** Given information **
┏━━
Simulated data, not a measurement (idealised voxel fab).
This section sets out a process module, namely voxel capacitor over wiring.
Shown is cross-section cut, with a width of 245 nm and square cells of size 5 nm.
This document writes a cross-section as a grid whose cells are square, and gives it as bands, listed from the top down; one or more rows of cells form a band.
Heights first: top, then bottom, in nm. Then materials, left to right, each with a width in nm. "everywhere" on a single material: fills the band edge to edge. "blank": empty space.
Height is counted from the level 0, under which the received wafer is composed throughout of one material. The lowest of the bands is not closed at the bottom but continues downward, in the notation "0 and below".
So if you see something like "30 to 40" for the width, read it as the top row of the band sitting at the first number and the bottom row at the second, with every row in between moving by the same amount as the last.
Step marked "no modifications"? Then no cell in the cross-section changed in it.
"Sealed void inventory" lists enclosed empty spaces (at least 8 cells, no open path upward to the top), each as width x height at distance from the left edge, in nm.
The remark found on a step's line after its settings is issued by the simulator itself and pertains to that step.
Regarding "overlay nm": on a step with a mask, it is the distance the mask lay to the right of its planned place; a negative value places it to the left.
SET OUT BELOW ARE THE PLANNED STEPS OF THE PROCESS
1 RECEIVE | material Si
┗━━

Exactly reproduce every line of the records.

** Task solution **
Simulated data, not a measurement (idealised voxel fab).
This section sets out a process module, namely voxel capacitor over wiring.
Shown is cross-section cut, with a width of 245 nm and square cells of size 5 nm.
This document writes a cross-section as a grid whose cells are square, and gives it as bands, listed from the top down; one or more rows of cells form a band.
Heights first: top, then bottom, in nm. Then materials, left to right, each with a width in nm. "everywhere" on a single material: fills the band edge to edge. "blank": empty space.
Height is counted from the level 0, under which the received wafer is composed throughout of one material. The lowest of the bands is not closed at the bottom but continues downward, in the notation "0 and below".
So if you see something like "30 to 40" for the width, read it as the top row of the band sitting at the first number and the bottom row at the second, with every row in between moving by the same amount as the last.
Step marked "no modifications"? Then no cell in the cross-section changed in it.
"Sealed void inventory" lists enclosed empty spaces (at least 8 cells, no open path upward to the top), each as width x height at distance from the left edge, in nm.
The remark found on a step's line after its settings is issued by the simulator itself and pertains to that step.
Regarding "overlay nm": on a step with a mask, it is the distance the mask lay to the right of its planned place; a negative value places it to the left.
SET OUT BELOW ARE THE PLANNED STEPS OF THE PROCESS
1 RECEIVE | material Si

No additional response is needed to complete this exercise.